• _Dataset content_:
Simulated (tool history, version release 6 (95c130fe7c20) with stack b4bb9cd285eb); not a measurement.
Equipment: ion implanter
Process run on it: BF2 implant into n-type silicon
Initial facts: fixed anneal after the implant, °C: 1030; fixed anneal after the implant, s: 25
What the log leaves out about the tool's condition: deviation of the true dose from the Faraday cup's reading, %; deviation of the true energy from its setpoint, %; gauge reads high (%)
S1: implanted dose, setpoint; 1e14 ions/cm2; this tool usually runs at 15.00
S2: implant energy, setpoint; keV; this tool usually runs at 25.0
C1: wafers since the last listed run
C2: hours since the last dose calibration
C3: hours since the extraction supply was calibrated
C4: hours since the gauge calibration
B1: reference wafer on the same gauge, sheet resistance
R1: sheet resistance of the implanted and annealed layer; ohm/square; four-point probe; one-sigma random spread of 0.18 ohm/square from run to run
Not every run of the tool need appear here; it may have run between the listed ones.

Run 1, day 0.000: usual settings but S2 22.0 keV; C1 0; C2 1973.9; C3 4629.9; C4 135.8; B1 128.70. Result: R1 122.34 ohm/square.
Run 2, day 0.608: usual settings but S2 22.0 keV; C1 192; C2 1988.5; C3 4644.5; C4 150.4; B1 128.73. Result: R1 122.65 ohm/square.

• _Exercise_: Transcribe, with no changes, the listing above from its first line through the line with "Run 1, day 0.000: usual", including that line, and stop once it is done.

• _Response_:
Simulated (tool history, version release 6 (95c130fe7c20) with stack b4bb9cd285eb); not a measurement.
Equipment: ion implanter
Process run on it: BF2 implant into n-type silicon
Initial facts: fixed anneal after the implant, °C: 1030; fixed anneal after the implant, s: 25
What the log leaves out about the tool's condition: deviation of the true dose from the Faraday cup's reading, %; deviation of the true energy from its setpoint, %; gauge reads high (%)
S1: implanted dose, setpoint; 1e14 ions/cm2; this tool usually runs at 15.00
S2: implant energy, setpoint; keV; this tool usually runs at 25.0
C1: wafers since the last listed run
C2: hours since the last dose calibration
C3: hours since the extraction supply was calibrated
C4: hours since the gauge calibration
B1: reference wafer on the same gauge, sheet resistance
R1: sheet resistance of the implanted and annealed layer; ohm/square; four-point probe; one-sigma random spread of 0.18 ohm/square from run to run
Not every run of the tool need appear here; it may have run between the listed ones.

Run 1, day 0.000: usual settings but S2 22.0 keV; C1 0; C2 1973.9; C3 4629.9; C4 135.8; B1 128.70. Result: R1 122.34 ohm/square.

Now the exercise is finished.